WORK ITEM » Verbatim, and with nothing else, reproduce the data below from its first line through the line containing "Usual settings: slurry_flow".

------------------------------
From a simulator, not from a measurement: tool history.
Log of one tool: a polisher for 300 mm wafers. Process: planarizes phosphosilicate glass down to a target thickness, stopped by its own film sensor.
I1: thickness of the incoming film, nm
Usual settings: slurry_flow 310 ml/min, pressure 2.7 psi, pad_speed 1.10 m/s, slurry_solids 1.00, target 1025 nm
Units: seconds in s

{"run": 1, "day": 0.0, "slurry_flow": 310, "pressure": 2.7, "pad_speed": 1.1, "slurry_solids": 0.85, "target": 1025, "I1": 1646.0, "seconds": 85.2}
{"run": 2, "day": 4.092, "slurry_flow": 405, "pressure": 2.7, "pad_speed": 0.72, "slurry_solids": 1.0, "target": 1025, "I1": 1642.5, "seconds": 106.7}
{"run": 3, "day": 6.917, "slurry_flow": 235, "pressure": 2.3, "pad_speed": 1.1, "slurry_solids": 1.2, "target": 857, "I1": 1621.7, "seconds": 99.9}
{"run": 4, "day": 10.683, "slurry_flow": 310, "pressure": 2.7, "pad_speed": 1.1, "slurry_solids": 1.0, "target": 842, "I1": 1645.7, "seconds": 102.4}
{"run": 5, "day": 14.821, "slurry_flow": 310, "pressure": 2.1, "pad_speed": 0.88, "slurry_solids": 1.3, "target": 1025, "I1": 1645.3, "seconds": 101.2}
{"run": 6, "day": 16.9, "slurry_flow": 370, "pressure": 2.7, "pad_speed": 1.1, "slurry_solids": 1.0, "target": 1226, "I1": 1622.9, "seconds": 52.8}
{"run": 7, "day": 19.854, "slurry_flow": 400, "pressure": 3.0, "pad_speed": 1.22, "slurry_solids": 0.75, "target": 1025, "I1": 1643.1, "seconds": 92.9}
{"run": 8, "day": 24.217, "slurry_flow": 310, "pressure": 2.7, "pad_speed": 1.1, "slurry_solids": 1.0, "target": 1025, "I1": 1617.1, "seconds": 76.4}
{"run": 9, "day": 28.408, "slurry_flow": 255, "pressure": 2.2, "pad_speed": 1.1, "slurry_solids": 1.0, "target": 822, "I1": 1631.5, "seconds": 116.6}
------------------------------

TASK ANSWER »
From a simulator, not from a measurement: tool history.
Log of one tool: a polisher for 300 mm wafers. Process: planarizes phosphosilicate glass down to a target thickness, stopped by its own film sensor.
I1: thickness of the incoming film, nm
Usual settings: slurry_flow 310 ml/min, pressure 2.7 psi, pad_speed 1.10 m/s, slurry_solids 1.00, target 1025 nm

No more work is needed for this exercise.